_Assigned task:_ Each record must be output exactly and in full.

_Information:_
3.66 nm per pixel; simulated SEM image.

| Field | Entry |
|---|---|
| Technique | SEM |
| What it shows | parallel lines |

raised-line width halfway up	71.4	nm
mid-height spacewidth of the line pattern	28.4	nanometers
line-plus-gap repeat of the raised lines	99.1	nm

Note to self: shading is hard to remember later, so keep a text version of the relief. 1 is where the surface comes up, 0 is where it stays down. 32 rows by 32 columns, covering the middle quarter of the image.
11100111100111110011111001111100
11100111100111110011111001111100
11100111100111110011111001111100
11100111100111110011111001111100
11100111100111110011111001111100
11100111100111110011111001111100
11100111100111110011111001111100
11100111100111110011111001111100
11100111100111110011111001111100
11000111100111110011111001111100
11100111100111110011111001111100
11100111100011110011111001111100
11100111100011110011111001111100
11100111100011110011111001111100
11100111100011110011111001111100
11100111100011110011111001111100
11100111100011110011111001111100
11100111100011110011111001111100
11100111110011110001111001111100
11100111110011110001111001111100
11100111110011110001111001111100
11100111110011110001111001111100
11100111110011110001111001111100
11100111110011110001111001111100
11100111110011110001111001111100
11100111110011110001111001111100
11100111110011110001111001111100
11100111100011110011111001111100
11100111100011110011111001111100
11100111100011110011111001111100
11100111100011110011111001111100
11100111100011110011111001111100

_Expected answer:_
3.66 nm per pixel; simulated SEM image.

| Field | Entry |
|---|---|
| Technique | SEM |
| What it shows | parallel lines |

raised-line width halfway up	71.4	nm
mid-height spacewidth of the line pattern	28.4	nanometers
line-plus-gap repeat of the raised lines	99.1	nm

Note to self: shading is hard to remember later, so keep a text version of the relief. 1 is where the surface comes up, 0 is where it stays down. 32 rows by 32 columns, covering the middle quarter of the image.
11100111100111110011111001111100
11100111100111110011111001111100
11100111100111110011111001111100
11100111100111110011111001111100
11100111100111110011111001111100
11100111100111110011111001111100
11100111100111110011111001111100
11100111100111110011111001111100
11100111100111110011111001111100
11000111100111110011111001111100
11100111100111110011111001111100
11100111100011110011111001111100
11100111100011110011111001111100
11100111100011110011111001111100
11100111100011110011111001111100
11100111100011110011111001111100
11100111100011110011111001111100
11100111100011110011111001111100
11100111110011110001111001111100
11100111110011110001111001111100
11100111110011110001111001111100
11100111110011110001111001111100
11100111110011110001111001111100
11100111110011110001111001111100
11100111110011110001111001111100
11100111110011110001111001111100
11100111110011110001111001111100
11100111100011110011111001111100
11100111100011110011111001111100
11100111100011110011111001111100
11100111100011110011111001111100
11100111100011110011111001111100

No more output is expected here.